[Material provided]
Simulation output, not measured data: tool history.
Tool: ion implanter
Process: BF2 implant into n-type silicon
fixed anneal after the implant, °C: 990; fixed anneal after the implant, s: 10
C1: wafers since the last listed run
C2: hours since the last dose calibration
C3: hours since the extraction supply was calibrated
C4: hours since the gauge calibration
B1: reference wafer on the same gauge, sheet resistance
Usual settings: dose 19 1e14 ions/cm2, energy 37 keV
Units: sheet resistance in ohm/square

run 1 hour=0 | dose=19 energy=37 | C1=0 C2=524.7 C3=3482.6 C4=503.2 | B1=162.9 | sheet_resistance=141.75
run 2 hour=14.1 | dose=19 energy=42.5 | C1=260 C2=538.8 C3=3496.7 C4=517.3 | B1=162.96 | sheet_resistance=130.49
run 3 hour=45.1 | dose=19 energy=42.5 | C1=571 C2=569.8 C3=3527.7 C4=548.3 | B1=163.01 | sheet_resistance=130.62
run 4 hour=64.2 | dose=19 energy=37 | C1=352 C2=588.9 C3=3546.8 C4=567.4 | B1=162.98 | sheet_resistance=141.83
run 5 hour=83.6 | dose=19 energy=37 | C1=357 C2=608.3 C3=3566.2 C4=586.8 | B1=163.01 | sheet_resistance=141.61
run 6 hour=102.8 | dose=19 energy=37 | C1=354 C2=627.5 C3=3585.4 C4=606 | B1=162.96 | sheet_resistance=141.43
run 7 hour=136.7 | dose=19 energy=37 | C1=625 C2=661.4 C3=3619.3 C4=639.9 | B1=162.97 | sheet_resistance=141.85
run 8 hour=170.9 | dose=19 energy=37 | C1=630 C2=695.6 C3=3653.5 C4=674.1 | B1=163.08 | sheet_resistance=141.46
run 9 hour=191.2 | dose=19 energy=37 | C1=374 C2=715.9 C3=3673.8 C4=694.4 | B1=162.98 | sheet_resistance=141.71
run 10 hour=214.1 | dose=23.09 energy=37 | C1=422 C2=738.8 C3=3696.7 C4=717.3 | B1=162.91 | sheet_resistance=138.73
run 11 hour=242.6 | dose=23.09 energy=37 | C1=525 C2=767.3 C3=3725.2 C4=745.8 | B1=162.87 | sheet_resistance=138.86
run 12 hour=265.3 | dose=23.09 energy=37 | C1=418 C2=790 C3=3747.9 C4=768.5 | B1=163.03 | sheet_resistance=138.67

[Task item] Return only the part of the records above that opens with the line containing "run 2 hour=14.1" and closes with the line containing "run 11 hour=242.6", ends included.

[Written response]
run 2 hour=14.1 | dose=19 energy=42.5 | C1=260 C2=538.8 C3=3496.7 C4=517.3 | B1=162.96 | sheet_resistance=130.49
run 3 hour=45.1 | dose=19 energy=42.5 | C1=571 C2=569.8 C3=3527.7 C4=548.3 | B1=163.01 | sheet_resistance=130.62
run 4 hour=64.2 | dose=19 energy=37 | C1=352 C2=588.9 C3=3546.8 C4=567.4 | B1=162.98 | sheet_resistance=141.83
run 5 hour=83.6 | dose=19 energy=37 | C1=357 C2=608.3 C3=3566.2 C4=586.8 | B1=163.01 | sheet_resistance=141.61
run 6 hour=102.8 | dose=19 energy=37 | C1=354 C2=627.5 C3=3585.4 C4=606 | B1=162.96 | sheet_resistance=141.43
run 7 hour=136.7 | dose=19 energy=37 | C1=625 C2=661.4 C3=3619.3 C4=639.9 | B1=162.97 | sheet_resistance=141.85
run 8 hour=170.9 | dose=19 energy=37 | C1=630 C2=695.6 C3=3653.5 C4=674.1 | B1=163.08 | sheet_resistance=141.46
run 9 hour=191.2 | dose=19 energy=37 | C1=374 C2=715.9 C3=3673.8 C4=694.4 | B1=162.98 | sheet_resistance=141.71
run 10 hour=214.1 | dose=23.09 energy=37 | C1=422 C2=738.8 C3=3696.7 C4=717.3 | B1=162.91 | sheet_resistance=138.73
run 11 hour=242.6 | dose=23.09 energy=37 | C1=525 C2=767.3 C3=3725.2 C4=745.8 | B1=162.87 | sheet_resistance=138.86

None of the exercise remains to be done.